Dataset excerpts =
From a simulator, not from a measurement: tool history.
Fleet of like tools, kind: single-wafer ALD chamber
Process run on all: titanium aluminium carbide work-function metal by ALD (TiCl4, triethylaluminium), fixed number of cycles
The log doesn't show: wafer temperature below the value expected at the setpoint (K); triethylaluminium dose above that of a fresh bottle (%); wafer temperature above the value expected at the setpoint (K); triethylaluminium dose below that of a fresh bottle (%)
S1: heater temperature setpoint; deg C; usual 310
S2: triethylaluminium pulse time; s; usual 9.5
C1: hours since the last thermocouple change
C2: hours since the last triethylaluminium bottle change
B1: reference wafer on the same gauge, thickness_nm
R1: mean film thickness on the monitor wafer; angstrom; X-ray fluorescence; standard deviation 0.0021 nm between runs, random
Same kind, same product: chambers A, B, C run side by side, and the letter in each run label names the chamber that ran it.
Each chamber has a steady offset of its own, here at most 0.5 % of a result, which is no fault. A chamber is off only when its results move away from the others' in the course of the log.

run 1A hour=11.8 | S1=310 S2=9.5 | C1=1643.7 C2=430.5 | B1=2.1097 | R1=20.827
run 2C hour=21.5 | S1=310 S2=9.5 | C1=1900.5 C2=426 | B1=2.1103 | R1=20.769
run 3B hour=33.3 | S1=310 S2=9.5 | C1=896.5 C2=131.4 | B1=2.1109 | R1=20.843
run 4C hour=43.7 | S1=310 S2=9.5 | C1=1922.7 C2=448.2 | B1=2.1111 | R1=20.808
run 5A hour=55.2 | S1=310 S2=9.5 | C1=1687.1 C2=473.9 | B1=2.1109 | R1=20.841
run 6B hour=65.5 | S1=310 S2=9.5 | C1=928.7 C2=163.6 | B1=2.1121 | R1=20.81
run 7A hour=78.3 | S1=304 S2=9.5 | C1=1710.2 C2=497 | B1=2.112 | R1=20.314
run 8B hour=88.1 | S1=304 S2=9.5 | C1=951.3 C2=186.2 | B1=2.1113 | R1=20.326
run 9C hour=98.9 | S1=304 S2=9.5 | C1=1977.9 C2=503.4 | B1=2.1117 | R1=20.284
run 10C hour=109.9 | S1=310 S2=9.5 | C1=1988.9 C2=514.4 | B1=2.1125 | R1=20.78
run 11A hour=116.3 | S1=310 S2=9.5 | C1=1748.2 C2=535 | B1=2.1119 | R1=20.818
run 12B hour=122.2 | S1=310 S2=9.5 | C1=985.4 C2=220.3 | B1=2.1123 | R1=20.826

Work order = Set down exactly the lines above that run from the start of the listing to the line with "run 7A hour=78.3". Leave out every later line.

Your solution =
From a simulator, not from a measurement: tool history.
Fleet of like tools, kind: single-wafer ALD chamber
Process run on all: titanium aluminium carbide work-function metal by ALD (TiCl4, triethylaluminium), fixed number of cycles
The log doesn't show: wafer temperature below the value expected at the setpoint (K); triethylaluminium dose above that of a fresh bottle (%); wafer temperature above the value expected at the setpoint (K); triethylaluminium dose below that of a fresh bottle (%)
S1: heater temperature setpoint; deg C; usual 310
S2: triethylaluminium pulse time; s; usual 9.5
C1: hours since the last thermocouple change
C2: hours since the last triethylaluminium bottle change
B1: reference wafer on the same gauge, thickness_nm
R1: mean film thickness on the monitor wafer; angstrom; X-ray fluorescence; standard deviation 0.0021 nm between runs, random
Same kind, same product: chambers A, B, C run side by side, and the letter in each run label names the chamber that ran it.
Each chamber has a steady offset of its own, here at most 0.5 % of a result, which is no fault. A chamber is off only when its results move away from the others' in the course of the log.

run 1A hour=11.8 | S1=310 S2=9.5 | C1=1643.7 C2=430.5 | B1=2.1097 | R1=20.827
run 2C hour=21.5 | S1=310 S2=9.5 | C1=1900.5 C2=426 | B1=2.1103 | R1=20.769
run 3B hour=33.3 | S1=310 S2=9.5 | C1=896.5 C2=131.4 | B1=2.1109 | R1=20.843
run 4C hour=43.7 | S1=310 S2=9.5 | C1=1922.7 C2=448.2 | B1=2.1111 | R1=20.808
run 5A hour=55.2 | S1=310 S2=9.5 | C1=1687.1 C2=473.9 | B1=2.1109 | R1=20.841
run 6B hour=65.5 | S1=310 S2=9.5 | C1=928.7 C2=163.6 | B1=2.1121 | R1=20.81
run 7A hour=78.3 | S1=304 S2=9.5 | C1=1710.2 C2=497 | B1=2.112 | R1=20.314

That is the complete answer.